# Records shown
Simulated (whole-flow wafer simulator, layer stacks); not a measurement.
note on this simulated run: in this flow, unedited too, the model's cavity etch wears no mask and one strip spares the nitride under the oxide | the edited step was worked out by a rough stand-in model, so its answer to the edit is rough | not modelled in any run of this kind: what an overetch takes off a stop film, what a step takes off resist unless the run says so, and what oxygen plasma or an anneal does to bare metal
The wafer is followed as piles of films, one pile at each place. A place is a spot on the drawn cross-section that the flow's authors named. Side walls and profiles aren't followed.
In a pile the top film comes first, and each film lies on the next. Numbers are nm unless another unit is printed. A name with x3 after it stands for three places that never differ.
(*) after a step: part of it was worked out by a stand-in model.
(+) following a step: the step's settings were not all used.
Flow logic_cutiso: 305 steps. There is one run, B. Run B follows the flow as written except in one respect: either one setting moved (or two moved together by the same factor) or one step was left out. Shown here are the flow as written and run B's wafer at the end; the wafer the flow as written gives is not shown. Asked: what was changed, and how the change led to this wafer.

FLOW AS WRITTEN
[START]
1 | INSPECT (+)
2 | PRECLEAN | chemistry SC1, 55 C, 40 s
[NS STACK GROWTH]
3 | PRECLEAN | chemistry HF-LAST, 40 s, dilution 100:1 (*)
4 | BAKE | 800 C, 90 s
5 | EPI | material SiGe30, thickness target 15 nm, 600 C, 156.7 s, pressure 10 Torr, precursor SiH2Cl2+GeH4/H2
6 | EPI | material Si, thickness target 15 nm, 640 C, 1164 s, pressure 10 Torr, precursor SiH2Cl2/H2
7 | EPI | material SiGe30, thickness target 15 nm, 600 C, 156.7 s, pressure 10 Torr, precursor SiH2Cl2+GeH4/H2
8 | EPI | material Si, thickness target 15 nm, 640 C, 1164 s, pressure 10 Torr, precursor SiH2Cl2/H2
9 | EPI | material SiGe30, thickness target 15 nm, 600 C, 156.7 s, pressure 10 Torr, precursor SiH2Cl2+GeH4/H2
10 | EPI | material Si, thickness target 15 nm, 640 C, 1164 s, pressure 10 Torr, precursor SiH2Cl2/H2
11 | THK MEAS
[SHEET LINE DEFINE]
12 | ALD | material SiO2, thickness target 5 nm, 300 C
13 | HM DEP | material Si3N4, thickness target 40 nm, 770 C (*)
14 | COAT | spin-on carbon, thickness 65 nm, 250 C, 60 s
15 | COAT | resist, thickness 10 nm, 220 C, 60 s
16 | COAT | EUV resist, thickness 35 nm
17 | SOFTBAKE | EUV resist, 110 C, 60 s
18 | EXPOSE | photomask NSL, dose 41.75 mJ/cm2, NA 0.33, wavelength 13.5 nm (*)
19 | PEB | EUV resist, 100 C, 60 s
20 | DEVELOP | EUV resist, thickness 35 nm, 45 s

# Brief
The reply should consist solely of the lines of the data, exact, from the opening line through the line with "12 | ALD | material", inclusive.

# Result
Simulated (whole-flow wafer simulator, layer stacks); not a measurement.
note on this simulated run: in this flow, unedited too, the model's cavity etch wears no mask and one strip spares the nitride under the oxide | the edited step was worked out by a rough stand-in model, so its answer to the edit is rough | not modelled in any run of this kind: what an overetch takes off a stop film, what a step takes off resist unless the run says so, and what oxygen plasma or an anneal does to bare metal
The wafer is followed as piles of films, one pile at each place. A place is a spot on the drawn cross-section that the flow's authors named. Side walls and profiles aren't followed.
In a pile the top film comes first, and each film lies on the next. Numbers are nm unless another unit is printed. A name with x3 after it stands for three places that never differ.
(*) after a step: part of it was worked out by a stand-in model.
(+) following a step: the step's settings were not all used.
Flow logic_cutiso: 305 steps. There is one run, B. Run B follows the flow as written except in one respect: either one setting moved (or two moved together by the same factor) or one step was left out. Shown here are the flow as written and run B's wafer at the end; the wafer the flow as written gives is not shown. Asked: what was changed, and how the change led to this wafer.

FLOW AS WRITTEN
[START]
1 | INSPECT (+)
2 | PRECLEAN | chemistry SC1, 55 C, 40 s
[NS STACK GROWTH]
3 | PRECLEAN | chemistry HF-LAST, 40 s, dilution 100:1 (*)
4 | BAKE | 800 C, 90 s
5 | EPI | material SiGe30, thickness target 15 nm, 600 C, 156.7 s, pressure 10 Torr, precursor SiH2Cl2+GeH4/H2
6 | EPI | material Si, thickness target 15 nm, 640 C, 1164 s, pressure 10 Torr, precursor SiH2Cl2/H2
7 | EPI | material SiGe30, thickness target 15 nm, 600 C, 156.7 s, pressure 10 Torr, precursor SiH2Cl2+GeH4/H2
8 | EPI | material Si, thickness target 15 nm, 640 C, 1164 s, pressure 10 Torr, precursor SiH2Cl2/H2
9 | EPI | material SiGe30, thickness target 15 nm, 600 C, 156.7 s, pressure 10 Torr, precursor SiH2Cl2+GeH4/H2
10 | EPI | material Si, thickness target 15 nm, 640 C, 1164 s, pressure 10 Torr, precursor SiH2Cl2/H2
11 | THK MEAS
[SHEET LINE DEFINE]
12 | ALD | material SiO2, thickness target 5 nm, 300 C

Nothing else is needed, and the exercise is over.